■ **Records provided**:
<<<<

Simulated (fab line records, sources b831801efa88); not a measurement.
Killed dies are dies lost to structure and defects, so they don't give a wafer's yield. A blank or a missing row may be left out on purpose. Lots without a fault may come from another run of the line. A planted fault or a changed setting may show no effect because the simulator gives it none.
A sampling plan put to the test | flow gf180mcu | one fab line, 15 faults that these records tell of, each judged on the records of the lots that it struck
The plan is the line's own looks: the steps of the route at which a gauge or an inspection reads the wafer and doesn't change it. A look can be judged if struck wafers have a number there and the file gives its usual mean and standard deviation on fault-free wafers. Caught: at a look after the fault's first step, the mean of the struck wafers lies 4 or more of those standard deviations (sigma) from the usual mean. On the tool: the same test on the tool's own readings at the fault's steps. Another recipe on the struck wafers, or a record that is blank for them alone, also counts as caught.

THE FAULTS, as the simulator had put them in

>>>>

■ **Work order**: All lines above from the line with "Killed dies are" through the line with "A sampling plan", both included, are to be set down exactly, with nothing else.

■ **Exercise response**:
Killed dies are dies lost to structure and defects, so they don't give a wafer's yield. A blank or a missing row may be left out on purpose. Lots without a fault may come from another run of the line. A planted fault or a changed setting may show no effect because the simulator gives it none.
A sampling plan put to the test | flow gf180mcu | one fab line, 15 faults that these records tell of, each judged on the records of the lots that it struck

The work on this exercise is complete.